== Supplied data ==
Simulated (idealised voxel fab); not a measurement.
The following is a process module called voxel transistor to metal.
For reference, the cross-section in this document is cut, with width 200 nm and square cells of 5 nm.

== Work request ==
Go through the listing above and set down each line exactly as it stands.

== Answer section ==
Simulated (idealised voxel fab); not a measurement.
The following is a process module called voxel transistor to metal.
For reference, the cross-section in this document is cut, with width 200 nm and square cells of 5 nm.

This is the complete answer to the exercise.